**ACTIVITY**
What is needed is a word-for-word restatement of all the entries.

**INFORMATION SUPPLIED**
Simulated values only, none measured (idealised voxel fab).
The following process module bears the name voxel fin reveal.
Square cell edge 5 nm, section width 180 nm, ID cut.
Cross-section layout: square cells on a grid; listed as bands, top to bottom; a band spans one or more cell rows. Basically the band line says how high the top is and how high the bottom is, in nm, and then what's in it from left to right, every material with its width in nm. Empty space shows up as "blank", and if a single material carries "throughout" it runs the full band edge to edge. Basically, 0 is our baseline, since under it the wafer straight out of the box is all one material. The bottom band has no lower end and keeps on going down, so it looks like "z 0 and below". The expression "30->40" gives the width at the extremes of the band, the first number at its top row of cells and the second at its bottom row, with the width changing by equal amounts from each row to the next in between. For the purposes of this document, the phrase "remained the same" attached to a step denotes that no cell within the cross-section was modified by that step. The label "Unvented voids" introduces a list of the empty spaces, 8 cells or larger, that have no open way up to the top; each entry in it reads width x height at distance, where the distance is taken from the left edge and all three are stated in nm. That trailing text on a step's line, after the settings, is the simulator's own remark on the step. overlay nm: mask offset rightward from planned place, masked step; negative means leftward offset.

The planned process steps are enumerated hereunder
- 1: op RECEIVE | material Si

**TASK OUTPUT**
Simulated values only, none measured (idealised voxel fab).
The following process module bears the name voxel fin reveal.
Square cell edge 5 nm, section width 180 nm, ID cut.
Cross-section layout: square cells on a grid; listed as bands, top to bottom; a band spans one or more cell rows. Basically the band line says how high the top is and how high the bottom is, in nm, and then what's in it from left to right, every material with its width in nm. Empty space shows up as "blank", and if a single material carries "throughout" it runs the full band edge to edge. Basically, 0 is our baseline, since under it the wafer straight out of the box is all one material. The bottom band has no lower end and keeps on going down, so it looks like "z 0 and below". The expression "30->40" gives the width at the extremes of the band, the first number at its top row of cells and the second at its bottom row, with the width changing by equal amounts from each row to the next in between. For the purposes of this document, the phrase "remained the same" attached to a step denotes that no cell within the cross-section was modified by that step. The label "Unvented voids" introduces a list of the empty spaces, 8 cells or larger, that have no open way up to the top; each entry in it reads width x height at distance, where the distance is taken from the left edge and all three are stated in nm. That trailing text on a step's line, after the settings, is the simulator's own remark on the step. overlay nm: mask offset rightward from planned place, masked step; negative means leftward offset.

The planned process steps are enumerated hereunder
- 1: op RECEIVE | material Si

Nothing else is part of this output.